**Provided data**:
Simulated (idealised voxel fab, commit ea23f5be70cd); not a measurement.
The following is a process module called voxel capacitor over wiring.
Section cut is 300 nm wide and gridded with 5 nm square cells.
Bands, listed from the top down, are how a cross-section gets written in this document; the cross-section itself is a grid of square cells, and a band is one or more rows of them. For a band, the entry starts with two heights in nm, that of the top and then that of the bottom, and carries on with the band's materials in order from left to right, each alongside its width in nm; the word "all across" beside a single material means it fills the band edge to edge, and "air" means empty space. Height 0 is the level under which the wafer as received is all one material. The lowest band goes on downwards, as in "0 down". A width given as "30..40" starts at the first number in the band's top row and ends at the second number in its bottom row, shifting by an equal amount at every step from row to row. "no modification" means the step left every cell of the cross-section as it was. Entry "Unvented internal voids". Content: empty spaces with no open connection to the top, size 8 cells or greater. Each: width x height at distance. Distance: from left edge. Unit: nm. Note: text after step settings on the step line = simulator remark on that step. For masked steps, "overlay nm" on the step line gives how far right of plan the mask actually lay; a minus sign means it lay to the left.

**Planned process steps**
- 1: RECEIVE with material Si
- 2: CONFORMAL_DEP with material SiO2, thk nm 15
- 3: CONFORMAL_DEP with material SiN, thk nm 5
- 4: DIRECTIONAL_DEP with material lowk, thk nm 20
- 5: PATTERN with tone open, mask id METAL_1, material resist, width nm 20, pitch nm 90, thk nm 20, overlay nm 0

**Work request**:
Could you restate, word for word, the lines above from the one with "- 1: RECEIVE with material Si" to the one with "- 4: DIRECTIONAL_DEP", both included?

**Expected answer**:
- 1: RECEIVE with material Si
- 2: CONFORMAL_DEP with material SiO2, thk nm 15
- 3: CONFORMAL_DEP with material SiN, thk nm 5
- 4: DIRECTIONAL_DEP with material lowk, thk nm 20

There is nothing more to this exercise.